◆ Material shown ◆
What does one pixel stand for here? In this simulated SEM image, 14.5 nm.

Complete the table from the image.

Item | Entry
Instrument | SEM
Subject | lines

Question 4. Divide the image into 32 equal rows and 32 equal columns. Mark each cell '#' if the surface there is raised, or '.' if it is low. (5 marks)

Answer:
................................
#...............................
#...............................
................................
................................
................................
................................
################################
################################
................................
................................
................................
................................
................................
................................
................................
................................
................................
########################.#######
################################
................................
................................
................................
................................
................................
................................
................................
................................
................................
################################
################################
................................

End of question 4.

◆ Work task ◆
Word for word, write out all of the data above.

◆ Task result ◆
What does one pixel stand for here? In this simulated SEM image, 14.5 nm.

Complete the table from the image.

Item | Entry
Instrument | SEM
Subject | lines

Question 4. Divide the image into 32 equal rows and 32 equal columns. Mark each cell '#' if the surface there is raised, or '.' if it is low. (5 marks)

Answer:
................................
#...............................
#...............................
................................
................................
................................
................................
################################
################################
................................
................................
................................
................................
................................
................................
................................
................................
................................
########################.#######
################################
................................
................................
................................
................................
................................
................................
................................
................................
................................
################################
################################
................................

End of question 4.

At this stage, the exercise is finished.